Work instruction — Nothing but the data below, returned exactly, should appear in the answer.

• • • •
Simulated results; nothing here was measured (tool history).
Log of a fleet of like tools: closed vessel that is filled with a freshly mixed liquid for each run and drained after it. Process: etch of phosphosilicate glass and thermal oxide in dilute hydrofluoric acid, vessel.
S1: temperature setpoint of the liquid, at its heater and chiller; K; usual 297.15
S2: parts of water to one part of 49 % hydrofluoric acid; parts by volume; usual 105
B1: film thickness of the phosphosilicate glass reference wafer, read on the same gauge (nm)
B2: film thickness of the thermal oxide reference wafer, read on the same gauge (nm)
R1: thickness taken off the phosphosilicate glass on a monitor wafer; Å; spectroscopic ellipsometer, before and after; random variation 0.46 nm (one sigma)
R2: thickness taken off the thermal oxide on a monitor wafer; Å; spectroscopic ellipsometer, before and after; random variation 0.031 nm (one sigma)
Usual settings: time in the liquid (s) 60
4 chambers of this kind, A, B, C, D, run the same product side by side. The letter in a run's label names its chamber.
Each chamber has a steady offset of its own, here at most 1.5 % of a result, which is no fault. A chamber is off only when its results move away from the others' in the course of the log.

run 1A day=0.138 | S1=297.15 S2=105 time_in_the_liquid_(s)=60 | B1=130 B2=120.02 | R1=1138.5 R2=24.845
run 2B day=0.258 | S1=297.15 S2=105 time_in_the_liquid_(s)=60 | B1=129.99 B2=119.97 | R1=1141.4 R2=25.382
• • • •

Exercise answer —
Simulated results; nothing here was measured (tool history).
Log of a fleet of like tools: closed vessel that is filled with a freshly mixed liquid for each run and drained after it. Process: etch of phosphosilicate glass and thermal oxide in dilute hydrofluoric acid, vessel.
S1: temperature setpoint of the liquid, at its heater and chiller; K; usual 297.15
S2: parts of water to one part of 49 % hydrofluoric acid; parts by volume; usual 105
B1: film thickness of the phosphosilicate glass reference wafer, read on the same gauge (nm)
B2: film thickness of the thermal oxide reference wafer, read on the same gauge (nm)
R1: thickness taken off the phosphosilicate glass on a monitor wafer; Å; spectroscopic ellipsometer, before and after; random variation 0.46 nm (one sigma)
R2: thickness taken off the thermal oxide on a monitor wafer; Å; spectroscopic ellipsometer, before and after; random variation 0.031 nm (one sigma)
Usual settings: time in the liquid (s) 60
4 chambers of this kind, A, B, C, D, run the same product side by side. The letter in a run's label names its chamber.
Each chamber has a steady offset of its own, here at most 1.5 % of a result, which is no fault. A chamber is off only when its results move away from the others' in the course of the log.

run 1A day=0.138 | S1=297.15 S2=105 time_in_the_liquid_(s)=60 | B1=130 B2=120.02 | R1=1138.5 R2=24.845
run 2B day=0.258 | S1=297.15 S2=105 time_in_the_liquid_(s)=60 | B1=129.99 B2=119.97 | R1=1141.4 R2=25.382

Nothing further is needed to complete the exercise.